========================

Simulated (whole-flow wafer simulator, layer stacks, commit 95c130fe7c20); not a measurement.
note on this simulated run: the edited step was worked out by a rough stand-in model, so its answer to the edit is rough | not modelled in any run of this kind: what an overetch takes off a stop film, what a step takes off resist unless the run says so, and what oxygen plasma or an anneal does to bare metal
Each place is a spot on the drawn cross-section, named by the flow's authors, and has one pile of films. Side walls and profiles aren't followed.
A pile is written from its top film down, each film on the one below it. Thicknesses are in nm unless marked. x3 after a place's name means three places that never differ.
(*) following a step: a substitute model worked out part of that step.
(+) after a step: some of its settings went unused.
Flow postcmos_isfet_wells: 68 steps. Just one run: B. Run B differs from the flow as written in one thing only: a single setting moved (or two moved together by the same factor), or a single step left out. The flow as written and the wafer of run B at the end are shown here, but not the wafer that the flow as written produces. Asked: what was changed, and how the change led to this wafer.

========================

■ **Brief**
Each line above is to be reproduced exactly. Leave none out.

■ **Response box**
Simulated (whole-flow wafer simulator, layer stacks, commit 95c130fe7c20); not a measurement.
note on this simulated run: the edited step was worked out by a rough stand-in model, so its answer to the edit is rough | not modelled in any run of this kind: what an overetch takes off a stop film, what a step takes off resist unless the run says so, and what oxygen plasma or an anneal does to bare metal
Each place is a spot on the drawn cross-section, named by the flow's authors, and has one pile of films. Side walls and profiles aren't followed.
A pile is written from its top film down, each film on the one below it. Thicknesses are in nm unless marked. x3 after a place's name means three places that never differ.
(*) following a step: a substitute model worked out part of that step.
(+) after a step: some of its settings went unused.
Flow postcmos_isfet_wells: 68 steps. Just one run: B. Run B differs from the flow as written in one thing only: a single setting moved (or two moved together by the same factor), or a single step left out. The flow as written and the wafer of run B at the end are shown here, but not the wafer that the flow as written produces. Asked: what was changed, and how the change led to this wafer.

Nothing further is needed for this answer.